■ Data supplied
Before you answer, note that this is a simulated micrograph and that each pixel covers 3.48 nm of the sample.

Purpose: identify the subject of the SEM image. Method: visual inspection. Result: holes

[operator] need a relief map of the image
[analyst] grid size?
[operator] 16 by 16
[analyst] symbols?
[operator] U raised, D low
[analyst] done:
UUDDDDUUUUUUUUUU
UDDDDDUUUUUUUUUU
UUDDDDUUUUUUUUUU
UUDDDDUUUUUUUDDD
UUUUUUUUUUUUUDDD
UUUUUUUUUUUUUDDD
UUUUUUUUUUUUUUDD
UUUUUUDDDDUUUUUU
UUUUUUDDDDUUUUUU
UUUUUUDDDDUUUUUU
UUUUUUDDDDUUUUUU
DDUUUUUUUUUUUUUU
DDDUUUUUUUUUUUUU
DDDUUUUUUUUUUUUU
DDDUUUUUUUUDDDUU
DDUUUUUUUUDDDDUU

■ Requirement
Copy, please, exactly the lines that start at the first line of the data and end at the line containing "DDDUUUUUUUUDDDUU", both kept and no others.

■ Answer area
Before you answer, note that this is a simulated micrograph and that each pixel covers 3.48 nm of the sample.

Purpose: identify the subject of the SEM image. Method: visual inspection. Result: holes

[operator] need a relief map of the image
[analyst] grid size?
[operator] 16 by 16
[analyst] symbols?
[operator] U raised, D low
[analyst] done:
UUDDDDUUUUUUUUUU
UDDDDDUUUUUUUUUU
UUDDDDUUUUUUUUUU
UUDDDDUUUUUUUDDD
UUUUUUUUUUUUUDDD
UUUUUUUUUUUUUDDD
UUUUUUUUUUUUUUDD
UUUUUUDDDDUUUUUU
UUUUUUDDDDUUUUUU
UUUUUUDDDDUUUUUU
UUUUUUDDDDUUUUUU
DDUUUUUUUUUUUUUU
DDDUUUUUUUUUUUUU
DDDUUUUUUUUUUUUU
DDDUUUUUUUUDDDUU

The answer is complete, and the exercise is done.